_EXTRACTED INFORMATION_
--------------------------------
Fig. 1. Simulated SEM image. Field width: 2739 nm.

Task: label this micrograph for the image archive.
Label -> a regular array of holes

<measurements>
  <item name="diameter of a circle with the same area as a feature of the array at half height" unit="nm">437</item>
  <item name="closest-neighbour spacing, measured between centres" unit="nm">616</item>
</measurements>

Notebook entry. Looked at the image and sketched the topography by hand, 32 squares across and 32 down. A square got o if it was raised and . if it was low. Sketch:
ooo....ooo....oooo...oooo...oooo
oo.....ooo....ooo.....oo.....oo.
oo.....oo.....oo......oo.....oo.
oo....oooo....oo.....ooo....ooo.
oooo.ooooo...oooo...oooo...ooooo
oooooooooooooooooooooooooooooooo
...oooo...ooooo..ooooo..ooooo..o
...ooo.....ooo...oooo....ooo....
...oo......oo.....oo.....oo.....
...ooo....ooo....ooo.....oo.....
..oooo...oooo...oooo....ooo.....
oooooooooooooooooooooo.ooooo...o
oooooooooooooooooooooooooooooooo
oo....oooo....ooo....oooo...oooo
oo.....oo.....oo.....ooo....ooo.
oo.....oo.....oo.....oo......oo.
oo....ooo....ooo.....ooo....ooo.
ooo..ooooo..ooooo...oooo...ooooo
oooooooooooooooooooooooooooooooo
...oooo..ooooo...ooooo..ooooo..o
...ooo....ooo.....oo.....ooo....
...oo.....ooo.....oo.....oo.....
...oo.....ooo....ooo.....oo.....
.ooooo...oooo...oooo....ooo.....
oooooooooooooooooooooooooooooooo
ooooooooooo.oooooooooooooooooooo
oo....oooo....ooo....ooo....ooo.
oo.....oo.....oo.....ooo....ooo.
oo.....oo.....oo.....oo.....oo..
--------------------------------

Send back all of the material exactly as given.

_TASK RESULT_
Fig. 1. Simulated SEM image. Field width: 2739 nm.

Task: label this micrograph for the image archive.
Label -> a regular array of holes

<measurements>
  <item name="diameter of a circle with the same area as a feature of the array at half height" unit="nm">437</item>
  <item name="closest-neighbour spacing, measured between centres" unit="nm">616</item>
</measurements>

Notebook entry. Looked at the image and sketched the topography by hand, 32 squares across and 32 down. A square got o if it was raised and . if it was low. Sketch:
ooo....ooo....oooo...oooo...oooo
oo.....ooo....ooo.....oo.....oo.
oo.....oo.....oo......oo.....oo.
oo....oooo....oo.....ooo....ooo.
oooo.ooooo...oooo...oooo...ooooo
oooooooooooooooooooooooooooooooo
...oooo...ooooo..ooooo..ooooo..o
...ooo.....ooo...oooo....ooo....
...oo......oo.....oo.....oo.....
...ooo....ooo....ooo.....oo.....
..oooo...oooo...oooo....ooo.....
oooooooooooooooooooooo.ooooo...o
oooooooooooooooooooooooooooooooo
oo....oooo....ooo....oooo...oooo
oo.....oo.....oo.....ooo....ooo.
oo.....oo.....oo.....oo......oo.
oo....ooo....ooo.....ooo....ooo.
ooo..ooooo..ooooo...oooo...ooooo
oooooooooooooooooooooooooooooooo
...oooo..ooooo...ooooo..ooooo..o
...ooo....ooo.....oo.....ooo....
...oo.....ooo.....oo.....oo.....
...oo.....ooo....ooo.....oo.....
.ooooo...oooo...oooo....ooo.....
oooooooooooooooooooooooooooooooo
ooooooooooo.oooooooooooooooooooo
oo....oooo....ooo....ooo....ooo.
oo.....oo.....oo.....ooo....ooo.
oo.....oo.....oo.....oo.....oo..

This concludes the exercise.